**Exercise:** Down to the last line, repeat the records exactly.

[Dataset content Boundary: Start]
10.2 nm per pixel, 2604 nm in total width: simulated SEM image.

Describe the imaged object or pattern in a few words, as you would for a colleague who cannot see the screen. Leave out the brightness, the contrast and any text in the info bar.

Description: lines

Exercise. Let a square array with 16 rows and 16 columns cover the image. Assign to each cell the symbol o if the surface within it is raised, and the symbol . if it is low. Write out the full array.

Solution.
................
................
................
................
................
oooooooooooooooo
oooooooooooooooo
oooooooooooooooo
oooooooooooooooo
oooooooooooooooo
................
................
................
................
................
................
[Dataset content Boundary: End]

**Expected answer:**
10.2 nm per pixel, 2604 nm in total width: simulated SEM image.

Describe the imaged object or pattern in a few words, as you would for a colleague who cannot see the screen. Leave out the brightness, the contrast and any text in the info bar.

Description: lines

Exercise. Let a square array with 16 rows and 16 columns cover the image. Assign to each cell the symbol o if the surface within it is raised, and the symbol . if it is low. Write out the full array.

Solution.
................
................
................
................
................
oooooooooooooooo
oooooooooooooooo
oooooooooooooooo
oooooooooooooooo
oooooooooooooooo
................
................
................
................
................
................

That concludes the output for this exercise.